**Exercise**
Line by line, copy all of the data exactly.

[Extracted data — start]
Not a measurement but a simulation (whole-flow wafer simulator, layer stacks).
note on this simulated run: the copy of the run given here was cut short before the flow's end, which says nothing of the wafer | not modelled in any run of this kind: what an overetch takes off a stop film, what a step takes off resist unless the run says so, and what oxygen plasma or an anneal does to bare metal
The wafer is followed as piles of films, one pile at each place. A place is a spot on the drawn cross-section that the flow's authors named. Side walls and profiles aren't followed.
[Extracted data — finish]

**Task answer**
Not a measurement but a simulation (whole-flow wafer simulator, layer stacks).
note on this simulated run: the copy of the run given here was cut short before the flow's end, which says nothing of the wafer | not modelled in any run of this kind: what an overetch takes off a stop film, what a step takes off resist unless the run says so, and what oxygen plasma or an anneal does to bare metal
The wafer is followed as piles of films, one pile at each place. A place is a spot on the drawn cross-section that the flow's authors named. Side walls and profiles aren't followed.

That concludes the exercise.